Please write out word for word the opening lines of the material, including the line with "A cross-section is" as the last.

-- Opening Marker --

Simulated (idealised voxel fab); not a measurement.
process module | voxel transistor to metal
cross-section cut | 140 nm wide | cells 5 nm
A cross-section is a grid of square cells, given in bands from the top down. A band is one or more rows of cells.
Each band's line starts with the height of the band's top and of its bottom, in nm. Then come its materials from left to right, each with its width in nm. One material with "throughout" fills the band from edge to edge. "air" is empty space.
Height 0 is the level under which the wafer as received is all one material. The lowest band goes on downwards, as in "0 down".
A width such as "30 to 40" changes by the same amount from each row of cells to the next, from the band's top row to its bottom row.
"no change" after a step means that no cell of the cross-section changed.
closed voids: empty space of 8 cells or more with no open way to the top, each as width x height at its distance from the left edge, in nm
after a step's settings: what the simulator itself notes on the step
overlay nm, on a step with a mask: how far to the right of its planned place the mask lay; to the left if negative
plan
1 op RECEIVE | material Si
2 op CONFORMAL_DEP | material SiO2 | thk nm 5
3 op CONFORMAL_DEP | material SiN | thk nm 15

-- Closing Marker --

■ **Response**:
Simulated (idealised voxel fab); not a measurement.
process module | voxel transistor to metal
cross-section cut | 140 nm wide | cells 5 nm
A cross-section is a grid of square cells, given in bands from the top down. A band is one or more rows of cells.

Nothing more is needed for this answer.